_Activity_
Write out the records again, exactly. Nothing may be dropped.

[[ Source material open ]]

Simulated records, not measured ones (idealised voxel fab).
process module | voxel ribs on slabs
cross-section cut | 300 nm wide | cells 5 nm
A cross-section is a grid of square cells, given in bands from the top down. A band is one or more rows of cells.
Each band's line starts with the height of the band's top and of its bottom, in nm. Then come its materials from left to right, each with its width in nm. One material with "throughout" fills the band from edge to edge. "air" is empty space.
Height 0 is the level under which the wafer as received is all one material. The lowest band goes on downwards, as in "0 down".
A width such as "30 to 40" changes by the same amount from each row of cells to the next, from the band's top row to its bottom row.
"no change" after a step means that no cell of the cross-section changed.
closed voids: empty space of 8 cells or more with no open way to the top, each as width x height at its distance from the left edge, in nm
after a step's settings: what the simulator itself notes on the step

[[ Source material closed ]]

_Response area_
Simulated records, not measured ones (idealised voxel fab).
process module | voxel ribs on slabs
cross-section cut | 300 nm wide | cells 5 nm
A cross-section is a grid of square cells, given in bands from the top down. A band is one or more rows of cells.
Each band's line starts with the height of the band's top and of its bottom, in nm. Then come its materials from left to right, each with its width in nm. One material with "throughout" fills the band from edge to edge. "air" is empty space.
Height 0 is the level under which the wafer as received is all one material. The lowest band goes on downwards, as in "0 down".
A width such as "30 to 40" changes by the same amount from each row of cells to the next, from the band's top row to its bottom row.
"no change" after a step means that no cell of the cross-section changed.
closed voids: empty space of 8 cells or more with no open way to the top, each as width x height at its distance from the left edge, in nm
after a step's settings: what the simulator itself notes on the step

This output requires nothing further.